**Recorded data**
════
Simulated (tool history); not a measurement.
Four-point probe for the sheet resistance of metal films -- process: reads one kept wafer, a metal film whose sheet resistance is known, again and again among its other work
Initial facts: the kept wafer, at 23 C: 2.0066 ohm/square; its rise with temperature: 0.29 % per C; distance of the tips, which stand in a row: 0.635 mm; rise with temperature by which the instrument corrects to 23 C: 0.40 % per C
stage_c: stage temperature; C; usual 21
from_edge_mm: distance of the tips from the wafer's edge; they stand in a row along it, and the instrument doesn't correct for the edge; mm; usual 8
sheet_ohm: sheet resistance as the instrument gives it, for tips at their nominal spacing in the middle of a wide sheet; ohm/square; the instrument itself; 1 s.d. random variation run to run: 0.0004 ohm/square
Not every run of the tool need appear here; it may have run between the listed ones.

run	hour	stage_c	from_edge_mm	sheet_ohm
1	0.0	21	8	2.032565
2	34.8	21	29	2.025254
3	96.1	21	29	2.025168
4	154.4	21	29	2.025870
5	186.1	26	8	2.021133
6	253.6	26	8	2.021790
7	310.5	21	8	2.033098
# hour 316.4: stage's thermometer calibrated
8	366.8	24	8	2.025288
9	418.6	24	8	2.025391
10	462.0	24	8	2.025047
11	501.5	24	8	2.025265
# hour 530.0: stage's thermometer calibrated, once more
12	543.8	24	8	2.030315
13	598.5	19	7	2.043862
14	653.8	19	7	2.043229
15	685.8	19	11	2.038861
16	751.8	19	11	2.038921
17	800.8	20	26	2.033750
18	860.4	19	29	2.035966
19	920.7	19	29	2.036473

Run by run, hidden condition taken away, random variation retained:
════

**Work request**
Within the material above, the line with "Four-point probe for" opens the range and the line with "Initial facts: the" closes it; reproduce that range word for word.

**Task answer**
Four-point probe for the sheet resistance of metal films -- process: reads one kept wafer, a metal film whose sheet resistance is known, again and again among its other work
Initial facts: the kept wafer, at 23 C: 2.0066 ohm/square; its rise with temperature: 0.29 % per C; distance of the tips, which stand in a row: 0.635 mm; rise with temperature by which the instrument corrects to 23 C: 0.40 % per C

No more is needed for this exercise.